Print the data exactly as it appears, keeping every word.

::::
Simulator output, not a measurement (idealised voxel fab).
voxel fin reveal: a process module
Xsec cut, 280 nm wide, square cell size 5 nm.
::::

Worked solution:
Simulator output, not a measurement (idealised voxel fab).
voxel fin reveal: a process module
Xsec cut, 280 nm wide, square cell size 5 nm.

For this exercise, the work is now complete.